Brief —
From the first line onward, reproduce the records exactly; the final line to include is the one holding "Only some runs".

* * * * * * * * *
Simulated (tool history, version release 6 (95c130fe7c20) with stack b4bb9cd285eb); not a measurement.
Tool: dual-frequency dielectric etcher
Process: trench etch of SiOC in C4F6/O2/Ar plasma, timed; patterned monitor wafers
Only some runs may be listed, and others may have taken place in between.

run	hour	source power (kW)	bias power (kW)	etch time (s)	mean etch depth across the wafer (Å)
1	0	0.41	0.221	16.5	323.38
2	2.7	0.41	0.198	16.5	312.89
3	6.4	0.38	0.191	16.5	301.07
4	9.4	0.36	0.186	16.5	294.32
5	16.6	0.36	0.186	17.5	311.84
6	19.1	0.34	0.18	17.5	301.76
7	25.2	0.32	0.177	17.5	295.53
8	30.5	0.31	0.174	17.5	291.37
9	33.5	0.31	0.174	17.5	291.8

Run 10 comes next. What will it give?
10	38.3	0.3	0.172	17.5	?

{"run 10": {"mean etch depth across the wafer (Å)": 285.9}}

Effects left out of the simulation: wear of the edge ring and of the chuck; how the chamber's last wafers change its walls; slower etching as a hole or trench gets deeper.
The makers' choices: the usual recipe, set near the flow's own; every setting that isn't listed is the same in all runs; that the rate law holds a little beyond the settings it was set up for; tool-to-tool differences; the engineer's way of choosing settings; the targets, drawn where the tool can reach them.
* * * * * * * * *

Result —
Simulated (tool history, version release 6 (95c130fe7c20) with stack b4bb9cd285eb); not a measurement.
Tool: dual-frequency dielectric etcher
Process: trench etch of SiOC in C4F6/O2/Ar plasma, timed; patterned monitor wafers
Only some runs may be listed, and others may have taken place in between.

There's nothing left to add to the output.